Assigned task> Every entry must be duplicated word for word.

□ □ □ □

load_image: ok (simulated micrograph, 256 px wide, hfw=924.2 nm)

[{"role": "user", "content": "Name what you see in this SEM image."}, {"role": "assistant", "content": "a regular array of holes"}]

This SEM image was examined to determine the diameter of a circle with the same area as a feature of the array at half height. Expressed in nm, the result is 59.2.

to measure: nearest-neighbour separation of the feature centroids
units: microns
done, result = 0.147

□ □ □ □

Task solution>
load_image: ok (simulated micrograph, 256 px wide, hfw=924.2 nm)

[{"role": "user", "content": "Name what you see in this SEM image."}, {"role": "assistant", "content": "a regular array of holes"}]

This SEM image was examined to determine the diameter of a circle with the same area as a feature of the array at half height. Expressed in nm, the result is 59.2.

to measure: nearest-neighbour separation of the feature centroids
units: microns
done, result = 0.147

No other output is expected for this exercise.